- _WORK ITEM_: Type each record below again, with the same words.

******************************

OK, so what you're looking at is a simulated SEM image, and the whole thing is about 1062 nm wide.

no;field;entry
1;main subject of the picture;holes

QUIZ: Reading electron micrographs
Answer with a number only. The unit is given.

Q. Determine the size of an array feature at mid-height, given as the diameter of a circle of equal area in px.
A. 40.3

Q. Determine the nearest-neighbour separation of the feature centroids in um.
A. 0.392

******************************

- _EXERCISE RESPONSE_:
OK, so what you're looking at is a simulated SEM image, and the whole thing is about 1062 nm wide.

no;field;entry
1;main subject of the picture;holes

QUIZ: Reading electron micrographs
Answer with a number only. The unit is given.

Q. Determine the size of an array feature at mid-height, given as the diameter of a circle of equal area in px.
A. 40.3

Q. Determine the nearest-neighbour separation of the feature centroids in um.
A. 0.392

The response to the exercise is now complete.